______________________________

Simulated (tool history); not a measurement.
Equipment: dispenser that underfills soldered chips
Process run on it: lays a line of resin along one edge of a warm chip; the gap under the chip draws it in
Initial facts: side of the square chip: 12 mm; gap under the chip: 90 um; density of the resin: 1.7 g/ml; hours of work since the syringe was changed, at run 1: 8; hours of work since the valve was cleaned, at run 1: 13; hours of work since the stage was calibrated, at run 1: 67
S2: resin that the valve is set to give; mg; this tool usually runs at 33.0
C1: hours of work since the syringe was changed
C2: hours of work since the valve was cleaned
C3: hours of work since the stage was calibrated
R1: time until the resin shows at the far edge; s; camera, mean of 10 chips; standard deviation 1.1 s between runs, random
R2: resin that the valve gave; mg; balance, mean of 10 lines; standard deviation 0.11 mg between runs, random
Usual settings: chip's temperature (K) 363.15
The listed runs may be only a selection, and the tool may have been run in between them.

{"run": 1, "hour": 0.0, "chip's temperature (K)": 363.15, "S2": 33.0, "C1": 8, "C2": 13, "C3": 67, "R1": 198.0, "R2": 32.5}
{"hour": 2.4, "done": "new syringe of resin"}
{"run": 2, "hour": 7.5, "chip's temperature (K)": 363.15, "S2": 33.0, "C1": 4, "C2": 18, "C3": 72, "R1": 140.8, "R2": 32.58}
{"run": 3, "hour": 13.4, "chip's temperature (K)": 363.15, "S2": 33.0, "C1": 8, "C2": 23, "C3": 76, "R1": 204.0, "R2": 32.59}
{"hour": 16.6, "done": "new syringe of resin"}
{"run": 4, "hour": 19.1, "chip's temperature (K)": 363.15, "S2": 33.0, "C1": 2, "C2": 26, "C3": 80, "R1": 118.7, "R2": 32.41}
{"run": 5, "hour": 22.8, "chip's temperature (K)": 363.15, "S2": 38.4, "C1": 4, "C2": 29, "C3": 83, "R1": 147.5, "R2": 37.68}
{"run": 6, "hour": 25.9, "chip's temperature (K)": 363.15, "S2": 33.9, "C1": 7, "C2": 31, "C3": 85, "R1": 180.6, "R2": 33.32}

______________________________

Assigned task >> Within the material above, extract exactly the lines that start at the line containing "C2: hours of work since the valve was cleaned" and stop after the line containing "The listed runs", and only those.

Answer space >>
C2: hours of work since the valve was cleaned
C3: hours of work since the stage was calibrated
R1: time until the resin shows at the far edge; s; camera, mean of 10 chips; standard deviation 1.1 s between runs, random
R2: resin that the valve gave; mg; balance, mean of 10 lines; standard deviation 0.11 mg between runs, random
Usual settings: chip's temperature (K) 363.15
The listed runs may be only a selection, and the tool may have been run in between them.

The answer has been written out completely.